__Requirement__. Word for word, transcribe the records that follow.

───

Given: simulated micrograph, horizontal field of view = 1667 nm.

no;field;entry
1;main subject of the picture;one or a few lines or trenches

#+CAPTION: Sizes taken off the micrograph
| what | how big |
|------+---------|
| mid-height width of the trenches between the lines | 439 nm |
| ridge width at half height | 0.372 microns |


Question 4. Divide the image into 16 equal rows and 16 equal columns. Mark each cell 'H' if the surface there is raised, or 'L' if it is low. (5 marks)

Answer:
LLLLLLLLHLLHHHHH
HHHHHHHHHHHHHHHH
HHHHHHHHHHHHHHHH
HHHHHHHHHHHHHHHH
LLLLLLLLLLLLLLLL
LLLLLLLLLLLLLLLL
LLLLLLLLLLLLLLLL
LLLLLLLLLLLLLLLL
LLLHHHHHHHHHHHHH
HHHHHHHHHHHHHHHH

───

__Exercise result__.
Given: simulated micrograph, horizontal field of view = 1667 nm.

no;field;entry
1;main subject of the picture;one or a few lines or trenches

#+CAPTION: Sizes taken off the micrograph
| what | how big |
|------+---------|
| mid-height width of the trenches between the lines | 439 nm |
| ridge width at half height | 0.372 microns |


Question 4. Divide the image into 16 equal rows and 16 equal columns. Mark each cell 'H' if the surface there is raised, or 'L' if it is low. (5 marks)

Answer:
LLLLLLLLHLLHHHHH
HHHHHHHHHHHHHHHH
HHHHHHHHHHHHHHHH
HHHHHHHHHHHHHHHH
LLLLLLLLLLLLLLLL
LLLLLLLLLLLLLLLL
LLLLLLLLLLLLLLLL
LLLLLLLLLLLLLLLL
LLLHHHHHHHHHHHHH
HHHHHHHHHHHHHHHH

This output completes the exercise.